Activity: Would you please output, word for word, the span of the listing below that opens on the line containing "Log of one tool: dual-frequency" and closes on the line containing "Hidden in the"? Include both ends and nothing more.

=== Begin Enclosure ===
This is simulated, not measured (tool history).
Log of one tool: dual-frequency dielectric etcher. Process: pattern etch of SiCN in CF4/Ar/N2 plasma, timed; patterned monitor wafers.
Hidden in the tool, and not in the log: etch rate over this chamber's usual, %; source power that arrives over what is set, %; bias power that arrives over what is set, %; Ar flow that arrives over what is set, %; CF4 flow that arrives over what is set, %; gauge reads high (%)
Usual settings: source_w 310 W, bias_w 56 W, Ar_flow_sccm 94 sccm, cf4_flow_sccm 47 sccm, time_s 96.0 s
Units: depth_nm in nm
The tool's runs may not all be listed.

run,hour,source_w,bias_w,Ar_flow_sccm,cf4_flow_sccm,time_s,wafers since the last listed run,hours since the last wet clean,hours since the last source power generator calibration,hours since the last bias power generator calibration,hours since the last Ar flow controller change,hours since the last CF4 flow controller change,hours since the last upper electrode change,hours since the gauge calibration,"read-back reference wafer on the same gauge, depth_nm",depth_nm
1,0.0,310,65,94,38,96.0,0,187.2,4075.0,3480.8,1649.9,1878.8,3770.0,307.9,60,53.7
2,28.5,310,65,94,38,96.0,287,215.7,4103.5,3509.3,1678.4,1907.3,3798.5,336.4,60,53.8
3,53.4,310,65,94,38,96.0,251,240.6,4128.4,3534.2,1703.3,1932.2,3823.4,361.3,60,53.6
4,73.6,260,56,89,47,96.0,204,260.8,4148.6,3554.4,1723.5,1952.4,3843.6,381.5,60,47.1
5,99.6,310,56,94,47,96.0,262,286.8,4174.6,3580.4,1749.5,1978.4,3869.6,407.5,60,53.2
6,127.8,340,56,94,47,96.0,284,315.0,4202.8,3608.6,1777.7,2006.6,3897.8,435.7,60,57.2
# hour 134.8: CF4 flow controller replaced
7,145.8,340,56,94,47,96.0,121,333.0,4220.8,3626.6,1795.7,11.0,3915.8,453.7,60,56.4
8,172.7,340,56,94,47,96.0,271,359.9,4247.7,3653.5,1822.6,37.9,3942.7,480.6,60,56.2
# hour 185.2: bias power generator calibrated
=== End Enclosure ===

Task response:
Log of one tool: dual-frequency dielectric etcher. Process: pattern etch of SiCN in CF4/Ar/N2 plasma, timed; patterned monitor wafers.
Hidden in the tool, and not in the log: etch rate over this chamber's usual, %; source power that arrives over what is set, %; bias power that arrives over what is set, %; Ar flow that arrives over what is set, %; CF4 flow that arrives over what is set, %; gauge reads high (%)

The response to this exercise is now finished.